:: Work order ::
Please give back, word for word, only the lines starting at the one containing "THE FLOW AS WRITTEN, without" and ending at the one containing "9 PEB: KrF resist" within the material below.

══ Extracted material ══

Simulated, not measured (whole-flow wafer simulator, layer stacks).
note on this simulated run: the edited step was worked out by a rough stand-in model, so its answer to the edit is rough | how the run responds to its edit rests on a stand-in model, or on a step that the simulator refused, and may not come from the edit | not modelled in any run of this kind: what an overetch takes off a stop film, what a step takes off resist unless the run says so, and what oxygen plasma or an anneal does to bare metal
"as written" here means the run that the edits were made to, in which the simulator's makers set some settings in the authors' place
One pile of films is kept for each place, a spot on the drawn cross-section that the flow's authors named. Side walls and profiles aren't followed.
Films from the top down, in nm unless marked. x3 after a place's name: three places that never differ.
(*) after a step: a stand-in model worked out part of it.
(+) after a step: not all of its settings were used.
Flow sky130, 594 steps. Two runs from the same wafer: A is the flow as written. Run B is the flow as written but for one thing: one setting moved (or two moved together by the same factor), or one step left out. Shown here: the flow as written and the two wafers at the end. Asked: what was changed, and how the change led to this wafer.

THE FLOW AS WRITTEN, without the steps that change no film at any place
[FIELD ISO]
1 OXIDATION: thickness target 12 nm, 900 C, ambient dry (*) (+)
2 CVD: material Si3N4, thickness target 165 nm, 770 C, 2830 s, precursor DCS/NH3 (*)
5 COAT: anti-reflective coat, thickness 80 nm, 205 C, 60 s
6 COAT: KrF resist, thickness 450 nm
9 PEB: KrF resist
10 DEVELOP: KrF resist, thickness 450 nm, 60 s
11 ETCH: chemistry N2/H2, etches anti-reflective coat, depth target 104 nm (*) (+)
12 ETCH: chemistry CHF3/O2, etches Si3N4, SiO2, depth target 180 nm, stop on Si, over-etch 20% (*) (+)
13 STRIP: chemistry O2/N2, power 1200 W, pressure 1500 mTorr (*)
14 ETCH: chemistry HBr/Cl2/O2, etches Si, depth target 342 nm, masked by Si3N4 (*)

═══

:: Written answer ::
THE FLOW AS WRITTEN, without the steps that change no film at any place
[FIELD ISO]
1 OXIDATION: thickness target 12 nm, 900 C, ambient dry (*) (+)
2 CVD: material Si3N4, thickness target 165 nm, 770 C, 2830 s, precursor DCS/NH3 (*)
5 COAT: anti-reflective coat, thickness 80 nm, 205 C, 60 s
6 COAT: KrF resist, thickness 450 nm
9 PEB: KrF resist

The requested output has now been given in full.